• WORK ORDER:
Copy every line below. Do not alter any of them.

• ENTRIES SUPPLIED:
Start of Block

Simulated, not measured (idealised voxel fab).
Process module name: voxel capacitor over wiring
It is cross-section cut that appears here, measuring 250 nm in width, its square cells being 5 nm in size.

End of Block

• WORKED SOLUTION:
Simulated, not measured (idealised voxel fab).
Process module name: voxel capacitor over wiring
It is cross-section cut that appears here, measuring 250 nm in width, its square cells being 5 nm in size.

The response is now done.